Task item:
Set down word for word each line from the start of the listing through the line that contains "A cross-section is", both included.

##########
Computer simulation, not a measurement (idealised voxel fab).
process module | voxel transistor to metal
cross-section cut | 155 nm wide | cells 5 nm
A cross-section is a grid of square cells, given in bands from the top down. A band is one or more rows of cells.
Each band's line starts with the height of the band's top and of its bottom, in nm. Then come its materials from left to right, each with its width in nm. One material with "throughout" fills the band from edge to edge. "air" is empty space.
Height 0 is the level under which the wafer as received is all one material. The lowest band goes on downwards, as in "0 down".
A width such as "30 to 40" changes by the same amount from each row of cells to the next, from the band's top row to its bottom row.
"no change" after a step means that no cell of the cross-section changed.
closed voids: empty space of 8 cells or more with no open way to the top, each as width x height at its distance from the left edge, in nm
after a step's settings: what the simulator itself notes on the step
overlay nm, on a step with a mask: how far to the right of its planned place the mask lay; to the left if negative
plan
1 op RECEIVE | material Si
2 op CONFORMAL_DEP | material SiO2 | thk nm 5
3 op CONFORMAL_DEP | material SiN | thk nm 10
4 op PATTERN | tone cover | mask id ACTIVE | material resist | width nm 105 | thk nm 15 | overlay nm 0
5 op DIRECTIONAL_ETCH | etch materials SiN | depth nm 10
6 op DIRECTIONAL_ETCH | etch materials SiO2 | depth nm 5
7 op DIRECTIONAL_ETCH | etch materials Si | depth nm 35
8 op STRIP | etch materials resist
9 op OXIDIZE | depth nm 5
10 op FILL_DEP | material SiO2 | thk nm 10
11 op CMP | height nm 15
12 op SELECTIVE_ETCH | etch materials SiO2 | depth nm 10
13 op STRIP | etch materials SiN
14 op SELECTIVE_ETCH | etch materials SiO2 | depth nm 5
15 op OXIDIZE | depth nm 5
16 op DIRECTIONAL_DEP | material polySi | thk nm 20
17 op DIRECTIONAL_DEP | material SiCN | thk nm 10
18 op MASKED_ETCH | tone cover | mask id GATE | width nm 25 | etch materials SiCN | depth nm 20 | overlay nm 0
##########

Written solution:
Computer simulation, not a measurement (idealised voxel fab).
process module | voxel transistor to metal
cross-section cut | 155 nm wide | cells 5 nm
A cross-section is a grid of square cells, given in bands from the top down. A band is one or more rows of cells.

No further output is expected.